====================
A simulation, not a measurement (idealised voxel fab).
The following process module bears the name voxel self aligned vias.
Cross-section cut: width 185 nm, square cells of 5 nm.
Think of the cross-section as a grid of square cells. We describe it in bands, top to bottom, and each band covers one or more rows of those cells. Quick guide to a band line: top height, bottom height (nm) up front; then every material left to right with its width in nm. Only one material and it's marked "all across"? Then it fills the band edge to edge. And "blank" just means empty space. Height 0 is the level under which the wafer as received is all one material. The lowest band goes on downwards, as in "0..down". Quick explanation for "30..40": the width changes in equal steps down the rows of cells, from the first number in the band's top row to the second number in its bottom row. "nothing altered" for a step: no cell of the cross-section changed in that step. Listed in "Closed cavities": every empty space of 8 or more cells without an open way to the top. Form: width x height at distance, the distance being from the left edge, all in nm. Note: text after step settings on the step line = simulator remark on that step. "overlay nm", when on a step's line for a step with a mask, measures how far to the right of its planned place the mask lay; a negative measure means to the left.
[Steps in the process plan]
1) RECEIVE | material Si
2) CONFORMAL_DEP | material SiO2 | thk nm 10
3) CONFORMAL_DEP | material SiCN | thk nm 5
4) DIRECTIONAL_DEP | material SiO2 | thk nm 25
====================

WORK ORDER: Out of the data above, transcribe exactly and only the lines starting with the line that has "[Steps in the process plan]" and going on through the line that has "3) CONFORMAL_DEP | material SiCN | thk nm 5", both included.

RESULT:
[Steps in the process plan]
1) RECEIVE | material Si
2) CONFORMAL_DEP | material SiO2 | thk nm 10
3) CONFORMAL_DEP | material SiCN | thk nm 5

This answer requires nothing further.